-- ACTIVITY --
In the listing that follows, the range to quote begins at the line that has "written: +120 Cu (new film)" and ends after the line that has "written: 235 nm"; quote it verbatim and add nothing.

-- MATERIAL SUPPLIED --
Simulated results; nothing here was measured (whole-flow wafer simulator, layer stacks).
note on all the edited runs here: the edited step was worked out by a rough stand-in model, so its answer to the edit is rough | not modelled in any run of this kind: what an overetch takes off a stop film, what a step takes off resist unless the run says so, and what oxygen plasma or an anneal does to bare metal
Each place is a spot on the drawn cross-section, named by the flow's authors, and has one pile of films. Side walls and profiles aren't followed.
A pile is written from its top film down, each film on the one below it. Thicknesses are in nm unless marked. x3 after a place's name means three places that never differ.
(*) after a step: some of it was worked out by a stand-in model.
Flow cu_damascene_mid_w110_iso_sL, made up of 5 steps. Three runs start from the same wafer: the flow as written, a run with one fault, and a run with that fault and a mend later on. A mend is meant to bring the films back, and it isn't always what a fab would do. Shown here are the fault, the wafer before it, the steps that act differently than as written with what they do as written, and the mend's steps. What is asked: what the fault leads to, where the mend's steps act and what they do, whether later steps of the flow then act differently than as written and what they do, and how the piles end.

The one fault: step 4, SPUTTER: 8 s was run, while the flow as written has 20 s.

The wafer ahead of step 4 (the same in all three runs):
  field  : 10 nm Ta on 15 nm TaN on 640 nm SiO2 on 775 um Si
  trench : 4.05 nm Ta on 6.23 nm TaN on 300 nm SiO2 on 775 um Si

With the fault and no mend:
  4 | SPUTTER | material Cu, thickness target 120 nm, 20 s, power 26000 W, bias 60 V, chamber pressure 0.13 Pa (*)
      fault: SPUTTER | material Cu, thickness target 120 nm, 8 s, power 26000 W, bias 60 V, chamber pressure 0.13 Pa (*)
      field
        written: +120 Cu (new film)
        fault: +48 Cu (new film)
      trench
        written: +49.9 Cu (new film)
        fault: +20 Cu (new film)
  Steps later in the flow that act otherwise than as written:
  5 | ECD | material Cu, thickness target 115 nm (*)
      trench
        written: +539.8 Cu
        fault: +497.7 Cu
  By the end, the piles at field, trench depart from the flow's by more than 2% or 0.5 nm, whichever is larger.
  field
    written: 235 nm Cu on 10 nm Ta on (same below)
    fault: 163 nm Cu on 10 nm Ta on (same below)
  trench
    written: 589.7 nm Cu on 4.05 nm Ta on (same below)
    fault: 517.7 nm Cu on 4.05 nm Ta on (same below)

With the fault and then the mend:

-- TASK SOLUTION --
        written: +120 Cu (new film)
        fault: +48 Cu (new film)
      trench
        written: +49.9 Cu (new film)
        fault: +20 Cu (new film)
  Steps later in the flow that act otherwise than as written:
  5 | ECD | material Cu, thickness target 115 nm (*)
      trench
        written: +539.8 Cu
        fault: +497.7 Cu
  By the end, the piles at field, trench depart from the flow's by more than 2% or 0.5 nm, whichever is larger.
  field
    written: 235 nm Cu on 10 nm Ta on (same below)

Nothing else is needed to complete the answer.